• WORK INSTRUCTION
Start at the first line of the material. Repeat each line exactly through the one containing "This entry defines", then stop.

::::::::

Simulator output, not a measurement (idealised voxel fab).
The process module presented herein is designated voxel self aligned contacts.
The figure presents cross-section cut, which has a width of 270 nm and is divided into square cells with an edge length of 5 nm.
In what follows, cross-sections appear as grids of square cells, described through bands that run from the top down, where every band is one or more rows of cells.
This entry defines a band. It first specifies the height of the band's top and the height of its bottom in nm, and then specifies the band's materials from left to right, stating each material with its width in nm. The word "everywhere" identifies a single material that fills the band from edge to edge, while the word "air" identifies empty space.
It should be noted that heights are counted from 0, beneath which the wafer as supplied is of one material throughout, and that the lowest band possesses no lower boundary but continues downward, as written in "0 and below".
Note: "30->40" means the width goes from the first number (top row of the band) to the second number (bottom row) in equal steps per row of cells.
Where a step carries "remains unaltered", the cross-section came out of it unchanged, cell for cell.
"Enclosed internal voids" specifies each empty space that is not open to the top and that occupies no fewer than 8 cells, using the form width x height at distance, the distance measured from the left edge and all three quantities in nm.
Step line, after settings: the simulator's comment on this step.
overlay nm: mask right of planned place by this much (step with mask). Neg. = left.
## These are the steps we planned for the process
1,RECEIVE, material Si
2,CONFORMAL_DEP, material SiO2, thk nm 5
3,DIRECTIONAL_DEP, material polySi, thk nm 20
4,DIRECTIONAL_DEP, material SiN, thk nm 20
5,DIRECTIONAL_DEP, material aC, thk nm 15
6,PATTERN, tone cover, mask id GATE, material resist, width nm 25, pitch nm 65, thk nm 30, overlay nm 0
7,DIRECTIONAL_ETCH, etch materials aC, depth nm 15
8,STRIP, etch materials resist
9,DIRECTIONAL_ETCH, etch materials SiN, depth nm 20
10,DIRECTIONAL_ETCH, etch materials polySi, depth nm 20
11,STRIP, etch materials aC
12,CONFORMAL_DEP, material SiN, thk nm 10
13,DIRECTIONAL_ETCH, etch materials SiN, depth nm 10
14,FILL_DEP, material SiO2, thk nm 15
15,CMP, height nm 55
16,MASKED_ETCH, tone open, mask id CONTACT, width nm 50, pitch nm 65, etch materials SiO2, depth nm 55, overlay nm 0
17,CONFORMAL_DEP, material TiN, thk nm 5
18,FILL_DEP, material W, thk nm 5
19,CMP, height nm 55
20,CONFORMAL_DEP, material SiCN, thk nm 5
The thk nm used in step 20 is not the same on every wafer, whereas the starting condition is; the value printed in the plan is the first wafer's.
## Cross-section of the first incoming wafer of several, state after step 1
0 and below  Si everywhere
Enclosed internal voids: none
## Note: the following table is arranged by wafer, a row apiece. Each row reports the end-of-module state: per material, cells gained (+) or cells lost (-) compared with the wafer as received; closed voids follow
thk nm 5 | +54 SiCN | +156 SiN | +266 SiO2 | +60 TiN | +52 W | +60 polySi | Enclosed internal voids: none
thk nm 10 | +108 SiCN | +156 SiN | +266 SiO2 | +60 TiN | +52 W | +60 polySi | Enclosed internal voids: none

::::::::

• TASK OUTPUT
Simulator output, not a measurement (idealised voxel fab).
The process module presented herein is designated voxel self aligned contacts.
The figure presents cross-section cut, which has a width of 270 nm and is divided into square cells with an edge length of 5 nm.
In what follows, cross-sections appear as grids of square cells, described through bands that run from the top down, where every band is one or more rows of cells.
This entry defines a band. It first specifies the height of the band's top and the height of its bottom in nm, and then specifies the band's materials from left to right, stating each material with its width in nm. The word "everywhere" identifies a single material that fills the band from edge to edge, while the word "air" identifies empty space.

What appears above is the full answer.